++++ Entries shown

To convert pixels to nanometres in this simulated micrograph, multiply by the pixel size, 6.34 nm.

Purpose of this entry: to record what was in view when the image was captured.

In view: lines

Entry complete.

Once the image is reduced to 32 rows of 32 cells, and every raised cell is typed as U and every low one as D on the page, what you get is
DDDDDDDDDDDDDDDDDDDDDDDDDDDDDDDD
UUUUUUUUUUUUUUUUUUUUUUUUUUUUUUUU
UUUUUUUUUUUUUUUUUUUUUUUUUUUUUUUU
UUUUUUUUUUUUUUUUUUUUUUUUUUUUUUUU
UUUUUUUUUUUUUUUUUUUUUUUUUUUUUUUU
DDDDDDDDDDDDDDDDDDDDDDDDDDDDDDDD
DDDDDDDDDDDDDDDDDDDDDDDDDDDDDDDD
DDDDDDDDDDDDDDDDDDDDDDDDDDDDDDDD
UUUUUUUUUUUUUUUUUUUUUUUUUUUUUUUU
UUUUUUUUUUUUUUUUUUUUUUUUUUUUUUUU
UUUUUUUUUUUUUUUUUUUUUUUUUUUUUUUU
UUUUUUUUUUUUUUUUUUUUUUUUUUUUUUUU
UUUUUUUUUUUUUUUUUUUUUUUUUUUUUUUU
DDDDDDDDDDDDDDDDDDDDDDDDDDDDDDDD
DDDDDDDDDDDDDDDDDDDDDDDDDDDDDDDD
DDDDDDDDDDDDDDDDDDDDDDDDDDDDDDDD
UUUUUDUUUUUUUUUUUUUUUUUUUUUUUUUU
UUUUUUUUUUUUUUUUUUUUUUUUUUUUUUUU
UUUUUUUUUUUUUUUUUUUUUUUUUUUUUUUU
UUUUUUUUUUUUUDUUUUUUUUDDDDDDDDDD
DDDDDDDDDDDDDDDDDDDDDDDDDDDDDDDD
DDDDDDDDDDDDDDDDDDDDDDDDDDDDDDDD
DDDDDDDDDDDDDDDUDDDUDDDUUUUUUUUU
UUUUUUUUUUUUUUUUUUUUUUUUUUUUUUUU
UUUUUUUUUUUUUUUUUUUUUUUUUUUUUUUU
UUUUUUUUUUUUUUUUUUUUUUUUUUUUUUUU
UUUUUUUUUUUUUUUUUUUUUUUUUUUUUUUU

++++++++

Task item:
Your answer should be the exact lines above from the one with "Once the image" through the one with "UUUUUUUUUUUUUDUUUUUUUUDDDDDDDDDD", both included, and nothing besides.

Exercise response:
Once the image is reduced to 32 rows of 32 cells, and every raised cell is typed as U and every low one as D on the page, what you get is
DDDDDDDDDDDDDDDDDDDDDDDDDDDDDDDD
UUUUUUUUUUUUUUUUUUUUUUUUUUUUUUUU
UUUUUUUUUUUUUUUUUUUUUUUUUUUUUUUU
UUUUUUUUUUUUUUUUUUUUUUUUUUUUUUUU
UUUUUUUUUUUUUUUUUUUUUUUUUUUUUUUU
DDDDDDDDDDDDDDDDDDDDDDDDDDDDDDDD
DDDDDDDDDDDDDDDDDDDDDDDDDDDDDDDD
DDDDDDDDDDDDDDDDDDDDDDDDDDDDDDDD
UUUUUUUUUUUUUUUUUUUUUUUUUUUUUUUU
UUUUUUUUUUUUUUUUUUUUUUUUUUUUUUUU
UUUUUUUUUUUUUUUUUUUUUUUUUUUUUUUU
UUUUUUUUUUUUUUUUUUUUUUUUUUUUUUUU
UUUUUUUUUUUUUUUUUUUUUUUUUUUUUUUU
DDDDDDDDDDDDDDDDDDDDDDDDDDDDDDDD
DDDDDDDDDDDDDDDDDDDDDDDDDDDDDDDD
DDDDDDDDDDDDDDDDDDDDDDDDDDDDDDDD
UUUUUDUUUUUUUUUUUUUUUUUUUUUUUUUU
UUUUUUUUUUUUUUUUUUUUUUUUUUUUUUUU
UUUUUUUUUUUUUUUUUUUUUUUUUUUUUUUU
UUUUUUUUUUUUUDUUUUUUUUDDDDDDDDDD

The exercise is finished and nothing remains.